> _Work request_: All entries should be output exactly as they stand.

═══ Data under study ═══

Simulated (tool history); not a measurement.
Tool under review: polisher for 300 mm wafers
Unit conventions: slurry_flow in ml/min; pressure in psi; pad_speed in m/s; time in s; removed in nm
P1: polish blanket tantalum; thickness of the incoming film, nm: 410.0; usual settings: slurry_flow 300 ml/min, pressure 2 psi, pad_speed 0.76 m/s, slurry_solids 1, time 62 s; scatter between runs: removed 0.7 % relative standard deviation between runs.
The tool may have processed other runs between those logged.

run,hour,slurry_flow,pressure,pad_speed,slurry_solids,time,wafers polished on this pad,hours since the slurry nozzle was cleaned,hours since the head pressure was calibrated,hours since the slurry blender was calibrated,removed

═══

> _Exercise solution_:
Simulated (tool history); not a measurement.
Tool under review: polisher for 300 mm wafers
Unit conventions: slurry_flow in ml/min; pressure in psi; pad_speed in m/s; time in s; removed in nm
P1: polish blanket tantalum; thickness of the incoming film, nm: 410.0; usual settings: slurry_flow 300 ml/min, pressure 2 psi, pad_speed 0.76 m/s, slurry_solids 1, time 62 s; scatter between runs: removed 0.7 % relative standard deviation between runs.
The tool may have processed other runs between those logged.

run,hour,slurry_flow,pressure,pad_speed,slurry_solids,time,wafers polished on this pad,hours since the slurry nozzle was cleaned,hours since the head pressure was calibrated,hours since the slurry blender was calibrated,removed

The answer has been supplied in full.